Dataset content Block Start

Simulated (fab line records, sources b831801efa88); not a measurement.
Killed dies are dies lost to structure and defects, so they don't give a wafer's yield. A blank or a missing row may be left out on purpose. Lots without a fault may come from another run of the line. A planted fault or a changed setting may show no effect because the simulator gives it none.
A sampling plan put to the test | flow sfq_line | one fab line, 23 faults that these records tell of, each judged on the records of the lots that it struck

Dataset content Block End

# Task item
Each entry above is to be written out exactly.

# Answer space
Simulated (fab line records, sources b831801efa88); not a measurement.
Killed dies are dies lost to structure and defects, so they don't give a wafer's yield. A blank or a missing row may be left out on purpose. Lots without a fault may come from another run of the line. A planted fault or a changed setting may show no effect because the simulator gives it none.
A sampling plan put to the test | flow sfq_line | one fab line, 23 faults that these records tell of, each judged on the records of the lots that it struck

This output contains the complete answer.